== EXTRACTED DATA ==
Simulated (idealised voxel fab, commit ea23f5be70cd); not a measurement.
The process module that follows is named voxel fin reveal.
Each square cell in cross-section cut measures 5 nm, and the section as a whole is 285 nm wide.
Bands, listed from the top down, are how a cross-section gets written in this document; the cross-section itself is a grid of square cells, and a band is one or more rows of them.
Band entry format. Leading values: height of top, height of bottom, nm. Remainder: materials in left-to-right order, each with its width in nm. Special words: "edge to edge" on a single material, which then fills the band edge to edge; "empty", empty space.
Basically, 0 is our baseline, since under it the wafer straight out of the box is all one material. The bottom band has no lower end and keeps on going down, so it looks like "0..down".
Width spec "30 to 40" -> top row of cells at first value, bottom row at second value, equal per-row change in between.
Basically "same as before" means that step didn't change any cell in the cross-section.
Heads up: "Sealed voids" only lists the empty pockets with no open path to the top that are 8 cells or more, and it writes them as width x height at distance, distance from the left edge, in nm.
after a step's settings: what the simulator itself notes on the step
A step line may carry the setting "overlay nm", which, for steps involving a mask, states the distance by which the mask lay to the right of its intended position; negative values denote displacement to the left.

== REQUIRED ACTION ==
Write out every line of the records exactly.

== YOUR SOLUTION ==
Simulated (idealised voxel fab, commit ea23f5be70cd); not a measurement.
The process module that follows is named voxel fin reveal.
Each square cell in cross-section cut measures 5 nm, and the section as a whole is 285 nm wide.
Bands, listed from the top down, are how a cross-section gets written in this document; the cross-section itself is a grid of square cells, and a band is one or more rows of them.
Band entry format. Leading values: height of top, height of bottom, nm. Remainder: materials in left-to-right order, each with its width in nm. Special words: "edge to edge" on a single material, which then fills the band edge to edge; "empty", empty space.
Basically, 0 is our baseline, since under it the wafer straight out of the box is all one material. The bottom band has no lower end and keeps on going down, so it looks like "0..down".
Width spec "30 to 40" -> top row of cells at first value, bottom row at second value, equal per-row change in between.
Basically "same as before" means that step didn't change any cell in the cross-section.
Heads up: "Sealed voids" only lists the empty pockets with no open path to the top that are 8 cells or more, and it writes them as width x height at distance, distance from the left edge, in nm.
after a step's settings: what the simulator itself notes on the step
A step line may carry the setting "overlay nm", which, for steps involving a mask, states the distance by which the mask lay to the right of its intended position; negative values denote displacement to the left.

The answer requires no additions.